### EXTRACTED DATA ###

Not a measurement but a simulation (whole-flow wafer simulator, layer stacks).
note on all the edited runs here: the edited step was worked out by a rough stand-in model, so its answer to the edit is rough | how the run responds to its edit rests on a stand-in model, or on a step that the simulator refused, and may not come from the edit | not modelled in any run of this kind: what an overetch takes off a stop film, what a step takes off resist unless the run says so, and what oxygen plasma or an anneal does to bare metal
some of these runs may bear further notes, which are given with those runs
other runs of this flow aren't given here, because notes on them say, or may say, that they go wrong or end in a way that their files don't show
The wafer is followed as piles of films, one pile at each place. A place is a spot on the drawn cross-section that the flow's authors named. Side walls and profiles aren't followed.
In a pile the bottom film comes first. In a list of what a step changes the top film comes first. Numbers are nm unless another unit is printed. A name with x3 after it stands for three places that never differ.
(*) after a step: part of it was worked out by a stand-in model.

###

### ASSIGNED TASK
What is needed is an exact copy of the entries from their first line down to the line with "In a pile the", that line included, and nothing beyond it.

### EXERCISE SOLUTION
Not a measurement but a simulation (whole-flow wafer simulator, layer stacks).
note on all the edited runs here: the edited step was worked out by a rough stand-in model, so its answer to the edit is rough | how the run responds to its edit rests on a stand-in model, or on a step that the simulator refused, and may not come from the edit | not modelled in any run of this kind: what an overetch takes off a stop film, what a step takes off resist unless the run says so, and what oxygen plasma or an anneal does to bare metal
some of these runs may bear further notes, which are given with those runs
other runs of this flow aren't given here, because notes on them say, or may say, that they go wrong or end in a way that their files don't show
The wafer is followed as piles of films, one pile at each place. A place is a spot on the drawn cross-section that the flow's authors named. Side walls and profiles aren't followed.
In a pile the bottom film comes first. In a list of what a step changes the top film comes first. Numbers are nm unless another unit is printed. A name with x3 after it stands for three places that never differ.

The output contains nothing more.